Each line below must be set down exactly as it stands.

-------- Information supplied

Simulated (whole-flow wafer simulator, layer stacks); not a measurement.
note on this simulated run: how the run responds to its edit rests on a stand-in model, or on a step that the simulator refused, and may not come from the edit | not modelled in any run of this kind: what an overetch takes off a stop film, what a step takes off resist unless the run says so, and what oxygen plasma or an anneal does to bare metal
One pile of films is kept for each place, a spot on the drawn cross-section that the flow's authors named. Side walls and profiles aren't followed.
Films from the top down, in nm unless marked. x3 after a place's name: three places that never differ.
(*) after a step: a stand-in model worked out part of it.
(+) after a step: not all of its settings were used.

----------------

■ **Task answer**
Simulated (whole-flow wafer simulator, layer stacks); not a measurement.
note on this simulated run: how the run responds to its edit rests on a stand-in model, or on a step that the simulator refused, and may not come from the edit | not modelled in any run of this kind: what an overetch takes off a stop film, what a step takes off resist unless the run says so, and what oxygen plasma or an anneal does to bare metal
One pile of films is kept for each place, a spot on the drawn cross-section that the flow's authors named. Side walls and profiles aren't followed.
Films from the top down, in nm unless marked. x3 after a place's name: three places that never differ.
(*) after a step: a stand-in model worked out part of it.
(+) after a step: not all of its settings were used.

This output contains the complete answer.